Output each line of the material exactly as it stands.

#### Data listing
------------
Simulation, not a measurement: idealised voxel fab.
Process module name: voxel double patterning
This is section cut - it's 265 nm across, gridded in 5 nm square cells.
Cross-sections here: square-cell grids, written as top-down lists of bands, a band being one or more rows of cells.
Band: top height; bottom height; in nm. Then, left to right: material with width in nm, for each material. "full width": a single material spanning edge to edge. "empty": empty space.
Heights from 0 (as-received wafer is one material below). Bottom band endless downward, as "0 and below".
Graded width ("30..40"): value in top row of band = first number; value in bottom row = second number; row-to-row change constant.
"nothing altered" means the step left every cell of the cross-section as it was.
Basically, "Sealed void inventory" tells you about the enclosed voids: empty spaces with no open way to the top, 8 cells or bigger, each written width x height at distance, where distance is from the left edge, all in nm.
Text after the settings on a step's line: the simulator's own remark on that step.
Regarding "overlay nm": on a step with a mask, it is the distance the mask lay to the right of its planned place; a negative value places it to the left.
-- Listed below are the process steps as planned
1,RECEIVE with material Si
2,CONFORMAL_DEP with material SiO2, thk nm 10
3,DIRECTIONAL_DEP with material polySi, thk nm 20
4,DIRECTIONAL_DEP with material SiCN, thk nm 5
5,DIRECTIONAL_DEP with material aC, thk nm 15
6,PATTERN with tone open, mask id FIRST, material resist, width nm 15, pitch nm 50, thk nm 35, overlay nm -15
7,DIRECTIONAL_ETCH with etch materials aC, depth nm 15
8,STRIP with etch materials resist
------------

#### Result
Simulation, not a measurement: idealised voxel fab.
Process module name: voxel double patterning
This is section cut - it's 265 nm across, gridded in 5 nm square cells.
Cross-sections here: square-cell grids, written as top-down lists of bands, a band being one or more rows of cells.
Band: top height; bottom height; in nm. Then, left to right: material with width in nm, for each material. "full width": a single material spanning edge to edge. "empty": empty space.
Heights from 0 (as-received wafer is one material below). Bottom band endless downward, as "0 and below".
Graded width ("30..40"): value in top row of band = first number; value in bottom row = second number; row-to-row change constant.
"nothing altered" means the step left every cell of the cross-section as it was.
Basically, "Sealed void inventory" tells you about the enclosed voids: empty spaces with no open way to the top, 8 cells or bigger, each written width x height at distance, where distance is from the left edge, all in nm.
Text after the settings on a step's line: the simulator's own remark on that step.
Regarding "overlay nm": on a step with a mask, it is the distance the mask lay to the right of its planned place; a negative value places it to the left.
-- Listed below are the process steps as planned
1,RECEIVE with material Si
2,CONFORMAL_DEP with material SiO2, thk nm 10
3,DIRECTIONAL_DEP with material polySi, thk nm 20
4,DIRECTIONAL_DEP with material SiCN, thk nm 5
5,DIRECTIONAL_DEP with material aC, thk nm 15
6,PATTERN with tone open, mask id FIRST, material resist, width nm 15, pitch nm 50, thk nm 35, overlay nm -15
7,DIRECTIONAL_ETCH with etch materials aC, depth nm 15
8,STRIP with etch materials resist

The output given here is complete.